◆ Excerpted records ◆
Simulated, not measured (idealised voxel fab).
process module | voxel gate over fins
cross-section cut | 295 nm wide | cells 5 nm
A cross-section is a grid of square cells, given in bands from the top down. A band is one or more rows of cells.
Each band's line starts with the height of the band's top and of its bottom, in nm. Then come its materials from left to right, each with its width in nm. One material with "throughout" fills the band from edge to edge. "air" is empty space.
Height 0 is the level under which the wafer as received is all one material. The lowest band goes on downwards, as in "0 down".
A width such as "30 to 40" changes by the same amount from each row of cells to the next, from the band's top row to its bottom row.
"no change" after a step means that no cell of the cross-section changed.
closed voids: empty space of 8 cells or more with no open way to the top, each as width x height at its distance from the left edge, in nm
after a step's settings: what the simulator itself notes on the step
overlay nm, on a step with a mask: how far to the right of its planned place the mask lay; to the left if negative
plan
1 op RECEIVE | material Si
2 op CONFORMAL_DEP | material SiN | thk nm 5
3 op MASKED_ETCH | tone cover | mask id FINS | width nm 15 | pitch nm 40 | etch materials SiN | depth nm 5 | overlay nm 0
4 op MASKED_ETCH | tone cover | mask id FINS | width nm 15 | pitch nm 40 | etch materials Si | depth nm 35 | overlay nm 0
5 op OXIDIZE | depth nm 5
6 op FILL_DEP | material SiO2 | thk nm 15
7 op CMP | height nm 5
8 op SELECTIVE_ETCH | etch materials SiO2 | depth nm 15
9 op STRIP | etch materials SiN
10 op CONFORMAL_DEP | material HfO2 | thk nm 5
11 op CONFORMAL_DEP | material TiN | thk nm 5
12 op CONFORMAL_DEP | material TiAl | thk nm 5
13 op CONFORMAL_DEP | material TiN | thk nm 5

◆ Work task ◆
Using the data above, reproduce every line exactly.

◆ Exercise output ◆
Simulated, not measured (idealised voxel fab).
process module | voxel gate over fins
cross-section cut | 295 nm wide | cells 5 nm
A cross-section is a grid of square cells, given in bands from the top down. A band is one or more rows of cells.
Each band's line starts with the height of the band's top and of its bottom, in nm. Then come its materials from left to right, each with its width in nm. One material with "throughout" fills the band from edge to edge. "air" is empty space.
Height 0 is the level under which the wafer as received is all one material. The lowest band goes on downwards, as in "0 down".
A width such as "30 to 40" changes by the same amount from each row of cells to the next, from the band's top row to its bottom row.
"no change" after a step means that no cell of the cross-section changed.
closed voids: empty space of 8 cells or more with no open way to the top, each as width x height at its distance from the left edge, in nm
after a step's settings: what the simulator itself notes on the step
overlay nm, on a step with a mask: how far to the right of its planned place the mask lay; to the left if negative
plan
1 op RECEIVE | material Si
2 op CONFORMAL_DEP | material SiN | thk nm 5
3 op MASKED_ETCH | tone cover | mask id FINS | width nm 15 | pitch nm 40 | etch materials SiN | depth nm 5 | overlay nm 0
4 op MASKED_ETCH | tone cover | mask id FINS | width nm 15 | pitch nm 40 | etch materials Si | depth nm 35 | overlay nm 0
5 op OXIDIZE | depth nm 5
6 op FILL_DEP | material SiO2 | thk nm 15
7 op CMP | height nm 5
8 op SELECTIVE_ETCH | etch materials SiO2 | depth nm 15
9 op STRIP | etch materials SiN
10 op CONFORMAL_DEP | material HfO2 | thk nm 5
11 op CONFORMAL_DEP | material TiN | thk nm 5
12 op CONFORMAL_DEP | material TiAl | thk nm 5
13 op CONFORMAL_DEP | material TiN | thk nm 5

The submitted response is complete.